**Work task:** Reproduce the entries shown below only from the line with "6 CONFORMAL_DEP | material TiN | thk nm 5" down to the line with "14 MASKED_ETCH |", keeping both end lines and copying each one exactly.

**Data supplied:**
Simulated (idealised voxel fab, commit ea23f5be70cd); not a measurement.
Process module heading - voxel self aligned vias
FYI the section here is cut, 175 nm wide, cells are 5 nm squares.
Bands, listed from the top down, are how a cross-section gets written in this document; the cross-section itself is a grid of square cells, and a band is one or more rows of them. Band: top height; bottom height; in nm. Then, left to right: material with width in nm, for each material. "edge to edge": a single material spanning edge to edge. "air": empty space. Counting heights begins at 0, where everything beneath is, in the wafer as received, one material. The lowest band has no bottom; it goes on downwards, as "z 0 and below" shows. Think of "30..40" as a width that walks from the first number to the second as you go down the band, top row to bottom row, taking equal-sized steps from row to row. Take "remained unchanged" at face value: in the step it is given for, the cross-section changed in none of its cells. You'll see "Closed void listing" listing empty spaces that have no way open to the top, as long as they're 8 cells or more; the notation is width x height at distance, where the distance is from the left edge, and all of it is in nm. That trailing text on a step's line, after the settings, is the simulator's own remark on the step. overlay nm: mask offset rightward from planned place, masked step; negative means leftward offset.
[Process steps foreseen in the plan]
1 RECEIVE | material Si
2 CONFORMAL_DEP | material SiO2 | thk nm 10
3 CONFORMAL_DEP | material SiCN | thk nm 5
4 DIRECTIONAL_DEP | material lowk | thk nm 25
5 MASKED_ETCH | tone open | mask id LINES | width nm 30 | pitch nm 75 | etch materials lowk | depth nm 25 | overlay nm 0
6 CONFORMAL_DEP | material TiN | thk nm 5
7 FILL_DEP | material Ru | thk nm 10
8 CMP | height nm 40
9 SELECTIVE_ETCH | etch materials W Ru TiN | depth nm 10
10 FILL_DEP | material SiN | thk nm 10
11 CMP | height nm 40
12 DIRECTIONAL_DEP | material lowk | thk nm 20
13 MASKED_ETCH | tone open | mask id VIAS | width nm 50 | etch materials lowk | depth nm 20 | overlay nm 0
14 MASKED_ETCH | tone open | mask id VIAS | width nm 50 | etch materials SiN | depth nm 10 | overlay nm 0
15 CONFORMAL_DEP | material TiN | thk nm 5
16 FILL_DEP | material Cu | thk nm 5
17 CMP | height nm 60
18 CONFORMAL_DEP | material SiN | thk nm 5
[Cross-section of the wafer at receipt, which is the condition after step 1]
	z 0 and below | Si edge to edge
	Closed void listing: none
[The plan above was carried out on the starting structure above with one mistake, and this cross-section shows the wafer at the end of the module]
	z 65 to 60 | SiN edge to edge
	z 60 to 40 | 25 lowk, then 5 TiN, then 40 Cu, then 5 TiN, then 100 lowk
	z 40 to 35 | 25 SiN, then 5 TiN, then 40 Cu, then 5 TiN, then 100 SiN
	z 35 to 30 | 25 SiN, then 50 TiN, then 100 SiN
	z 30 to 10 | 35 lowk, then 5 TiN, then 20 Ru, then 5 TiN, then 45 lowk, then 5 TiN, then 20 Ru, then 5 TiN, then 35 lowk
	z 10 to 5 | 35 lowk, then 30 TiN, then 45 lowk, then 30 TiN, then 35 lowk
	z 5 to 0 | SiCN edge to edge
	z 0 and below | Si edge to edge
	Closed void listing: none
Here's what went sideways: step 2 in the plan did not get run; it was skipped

**Response:**
6 CONFORMAL_DEP | material TiN | thk nm 5
7 FILL_DEP | material Ru | thk nm 10
8 CMP | height nm 40
9 SELECTIVE_ETCH | etch materials W Ru TiN | depth nm 10
10 FILL_DEP | material SiN | thk nm 10
11 CMP | height nm 40
12 DIRECTIONAL_DEP | material lowk | thk nm 20
13 MASKED_ETCH | tone open | mask id VIAS | width nm 50 | etch materials lowk | depth nm 20 | overlay nm 0
14 MASKED_ETCH | tone open | mask id VIAS | width nm 50 | etch materials SiN | depth nm 10 | overlay nm 0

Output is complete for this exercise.